> [ASSIGNMENT]: Your answer must be the records, copied with no change.

> [RECORDED DATA]:
____________________
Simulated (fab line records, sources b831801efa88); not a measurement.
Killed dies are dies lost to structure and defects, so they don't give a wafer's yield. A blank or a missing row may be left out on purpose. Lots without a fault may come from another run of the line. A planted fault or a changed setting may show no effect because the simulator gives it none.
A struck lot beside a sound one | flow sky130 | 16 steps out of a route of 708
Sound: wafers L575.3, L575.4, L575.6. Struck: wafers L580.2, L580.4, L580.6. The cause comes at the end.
____________________

> [RESULT]:
Simulated (fab line records, sources b831801efa88); not a measurement.
Killed dies are dies lost to structure and defects, so they don't give a wafer's yield. A blank or a missing row may be left out on purpose. Lots without a fault may come from another run of the line. A planted fault or a changed setting may show no effect because the simulator gives it none.
A struck lot beside a sound one | flow sky130 | 16 steps out of a route of 708
Sound: wafers L575.3, L575.4, L575.6. Struck: wafers L580.2, L580.4, L580.6. The cause comes at the end.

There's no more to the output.